■ **Assignment**:
Transcribe only the lines between the first line of the records and the line containing "The cross-section on", inclusive, exactly as written.

■ **Data provided**:
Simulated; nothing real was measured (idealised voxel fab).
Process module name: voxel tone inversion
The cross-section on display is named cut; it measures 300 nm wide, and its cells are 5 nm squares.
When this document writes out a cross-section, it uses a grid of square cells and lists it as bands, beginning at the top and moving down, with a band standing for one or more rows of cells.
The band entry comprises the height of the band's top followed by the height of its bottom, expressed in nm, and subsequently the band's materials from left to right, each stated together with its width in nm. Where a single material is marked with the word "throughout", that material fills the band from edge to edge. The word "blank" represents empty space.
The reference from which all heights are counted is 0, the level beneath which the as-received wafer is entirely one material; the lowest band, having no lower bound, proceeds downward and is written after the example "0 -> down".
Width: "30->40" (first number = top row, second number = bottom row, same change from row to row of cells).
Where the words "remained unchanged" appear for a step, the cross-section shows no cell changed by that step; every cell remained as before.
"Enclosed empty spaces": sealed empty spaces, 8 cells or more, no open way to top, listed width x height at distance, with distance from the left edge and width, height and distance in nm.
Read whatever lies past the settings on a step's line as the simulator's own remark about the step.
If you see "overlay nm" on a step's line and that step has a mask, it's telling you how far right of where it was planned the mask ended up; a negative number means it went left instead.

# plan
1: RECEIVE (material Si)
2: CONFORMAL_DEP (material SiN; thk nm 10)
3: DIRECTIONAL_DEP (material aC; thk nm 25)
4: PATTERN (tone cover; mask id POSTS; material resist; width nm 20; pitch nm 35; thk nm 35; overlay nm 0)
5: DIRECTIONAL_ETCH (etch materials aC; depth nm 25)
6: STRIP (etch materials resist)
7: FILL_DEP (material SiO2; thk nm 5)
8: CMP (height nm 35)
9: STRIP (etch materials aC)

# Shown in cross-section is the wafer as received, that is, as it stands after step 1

■ **Answer area**:
Simulated; nothing real was measured (idealised voxel fab).
Process module name: voxel tone inversion
The cross-section on display is named cut; it measures 300 nm wide, and its cells are 5 nm squares.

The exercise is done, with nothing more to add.